# [WORK ORDER]
In the listing below, repeat exactly every line from the first through the line containing "Lot by lot, what", with nothing else.

# [MATERIAL SHOWN]

########

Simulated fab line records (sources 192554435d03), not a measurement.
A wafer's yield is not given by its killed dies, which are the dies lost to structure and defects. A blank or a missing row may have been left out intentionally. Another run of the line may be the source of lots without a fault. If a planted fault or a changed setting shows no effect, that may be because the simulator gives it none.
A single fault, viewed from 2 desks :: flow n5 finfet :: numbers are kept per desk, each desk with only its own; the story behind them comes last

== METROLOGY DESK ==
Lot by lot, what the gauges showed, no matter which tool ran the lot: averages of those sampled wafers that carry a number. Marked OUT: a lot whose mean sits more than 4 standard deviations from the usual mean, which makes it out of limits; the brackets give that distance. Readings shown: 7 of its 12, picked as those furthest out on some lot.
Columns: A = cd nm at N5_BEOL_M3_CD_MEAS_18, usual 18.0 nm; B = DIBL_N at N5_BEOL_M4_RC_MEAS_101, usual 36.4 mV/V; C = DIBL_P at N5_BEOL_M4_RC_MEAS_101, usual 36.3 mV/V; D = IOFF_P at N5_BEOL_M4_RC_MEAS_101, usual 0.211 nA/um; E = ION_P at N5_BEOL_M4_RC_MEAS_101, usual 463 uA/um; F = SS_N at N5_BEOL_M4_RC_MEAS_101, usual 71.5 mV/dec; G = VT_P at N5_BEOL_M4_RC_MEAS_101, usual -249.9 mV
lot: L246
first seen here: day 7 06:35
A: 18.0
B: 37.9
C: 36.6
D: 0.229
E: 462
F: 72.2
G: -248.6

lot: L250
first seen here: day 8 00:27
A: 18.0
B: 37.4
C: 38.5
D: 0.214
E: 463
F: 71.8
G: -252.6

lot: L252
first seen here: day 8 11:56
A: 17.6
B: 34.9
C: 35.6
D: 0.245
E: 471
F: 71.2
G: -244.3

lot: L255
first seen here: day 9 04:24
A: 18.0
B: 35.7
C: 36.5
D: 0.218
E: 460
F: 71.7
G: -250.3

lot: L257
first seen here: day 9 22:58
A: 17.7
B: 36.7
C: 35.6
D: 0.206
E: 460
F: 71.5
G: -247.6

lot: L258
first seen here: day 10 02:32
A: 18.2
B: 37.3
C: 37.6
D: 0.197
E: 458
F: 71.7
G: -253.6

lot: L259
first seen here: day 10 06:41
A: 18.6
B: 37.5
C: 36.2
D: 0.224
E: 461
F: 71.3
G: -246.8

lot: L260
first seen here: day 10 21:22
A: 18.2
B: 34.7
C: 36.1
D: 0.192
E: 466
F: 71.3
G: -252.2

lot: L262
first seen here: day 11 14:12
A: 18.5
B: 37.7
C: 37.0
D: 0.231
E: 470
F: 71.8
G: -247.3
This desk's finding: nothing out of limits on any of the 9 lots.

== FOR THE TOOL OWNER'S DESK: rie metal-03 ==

########

# [WRITTEN SOLUTION]
Simulated fab line records (sources 192554435d03), not a measurement.
A wafer's yield is not given by its killed dies, which are the dies lost to structure and defects. A blank or a missing row may have been left out intentionally. Another run of the line may be the source of lots without a fault. If a planted fault or a changed setting shows no effect, that may be because the simulator gives it none.
A single fault, viewed from 2 desks :: flow n5 finfet :: numbers are kept per desk, each desk with only its own; the story behind them comes last

== METROLOGY DESK ==
Lot by lot, what the gauges showed, no matter which tool ran the lot: averages of those sampled wafers that carry a number. Marked OUT: a lot whose mean sits more than 4 standard deviations from the usual mean, which makes it out of limits; the brackets give that distance. Readings shown: 7 of its 12, picked as those furthest out on some lot.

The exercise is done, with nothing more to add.